* _Action item_: Write out, precisely and in full, each line of the material.

= Beginning of Section =

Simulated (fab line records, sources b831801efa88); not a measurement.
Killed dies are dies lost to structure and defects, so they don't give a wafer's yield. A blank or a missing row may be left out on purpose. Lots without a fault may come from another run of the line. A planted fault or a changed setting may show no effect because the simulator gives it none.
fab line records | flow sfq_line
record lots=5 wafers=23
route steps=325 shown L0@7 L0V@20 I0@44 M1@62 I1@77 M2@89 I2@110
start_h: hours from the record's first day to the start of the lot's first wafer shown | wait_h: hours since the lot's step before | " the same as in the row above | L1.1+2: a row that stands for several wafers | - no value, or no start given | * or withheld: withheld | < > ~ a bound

= End of Section =

* _Answer section_:
Simulated (fab line records, sources b831801efa88); not a measurement.
Killed dies are dies lost to structure and defects, so they don't give a wafer's yield. A blank or a missing row may be left out on purpose. Lots without a fault may come from another run of the line. A planted fault or a changed setting may show no effect because the simulator gives it none.
fab line records | flow sfq_line
record lots=5 wafers=23
route steps=325 shown L0@7 L0V@20 I0@44 M1@62 I1@77 M2@89 I2@110
start_h: hours from the record's first day to the start of the lot's first wafer shown | wait_h: hours since the lot's step before | " the same as in the row above | L1.1+2: a row that stands for several wafers | - no value, or no start given | * or withheld: withheld | < > ~ a bound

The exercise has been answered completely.